★ ★ ★ ★

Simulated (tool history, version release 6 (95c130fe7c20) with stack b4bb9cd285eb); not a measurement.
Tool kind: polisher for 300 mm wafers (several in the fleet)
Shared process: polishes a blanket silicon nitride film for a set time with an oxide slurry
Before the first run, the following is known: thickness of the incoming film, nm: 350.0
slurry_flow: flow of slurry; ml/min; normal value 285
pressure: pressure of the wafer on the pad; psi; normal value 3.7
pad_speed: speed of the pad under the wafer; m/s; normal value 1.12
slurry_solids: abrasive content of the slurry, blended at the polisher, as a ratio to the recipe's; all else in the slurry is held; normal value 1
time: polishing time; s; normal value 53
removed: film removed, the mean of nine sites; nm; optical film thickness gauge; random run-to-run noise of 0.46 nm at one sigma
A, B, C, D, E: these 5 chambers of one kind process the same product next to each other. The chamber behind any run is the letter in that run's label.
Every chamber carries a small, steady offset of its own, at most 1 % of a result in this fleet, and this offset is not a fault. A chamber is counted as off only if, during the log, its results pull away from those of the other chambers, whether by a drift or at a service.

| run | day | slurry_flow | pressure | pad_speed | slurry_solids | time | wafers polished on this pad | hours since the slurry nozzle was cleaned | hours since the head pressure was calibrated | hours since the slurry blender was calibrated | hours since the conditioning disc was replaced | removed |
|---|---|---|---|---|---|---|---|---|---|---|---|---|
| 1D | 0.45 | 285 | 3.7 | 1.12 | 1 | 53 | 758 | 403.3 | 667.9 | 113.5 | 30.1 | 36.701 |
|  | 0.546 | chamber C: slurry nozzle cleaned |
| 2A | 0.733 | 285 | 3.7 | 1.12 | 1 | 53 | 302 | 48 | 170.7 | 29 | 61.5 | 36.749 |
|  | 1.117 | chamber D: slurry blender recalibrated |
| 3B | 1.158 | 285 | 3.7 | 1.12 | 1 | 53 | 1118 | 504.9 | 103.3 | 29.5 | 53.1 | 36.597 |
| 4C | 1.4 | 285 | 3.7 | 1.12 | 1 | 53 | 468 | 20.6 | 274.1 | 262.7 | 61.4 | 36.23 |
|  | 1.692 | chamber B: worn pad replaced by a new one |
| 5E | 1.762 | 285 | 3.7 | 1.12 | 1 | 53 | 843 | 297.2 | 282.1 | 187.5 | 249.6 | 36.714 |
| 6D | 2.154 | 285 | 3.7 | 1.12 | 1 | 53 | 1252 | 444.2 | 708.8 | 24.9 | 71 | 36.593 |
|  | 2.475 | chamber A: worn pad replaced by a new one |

★ ★ ★ ★

_Requirement:_
Every line from the line containing "Every chamber carries" through the line containing "replaced | removed |" in the records above must be retyped exactly. Leave out the rest.

_Response box:_
Every chamber carries a small, steady offset of its own, at most 1 % of a result in this fleet, and this offset is not a fault. A chamber is counted as off only if, during the log, its results pull away from those of the other chambers, whether by a drift or at a service.

| run | day | slurry_flow | pressure | pad_speed | slurry_solids | time | wafers polished on this pad | hours since the slurry nozzle was cleaned | hours since the head pressure was calibrated | hours since the slurry blender was calibrated | hours since the conditioning disc was replaced | removed |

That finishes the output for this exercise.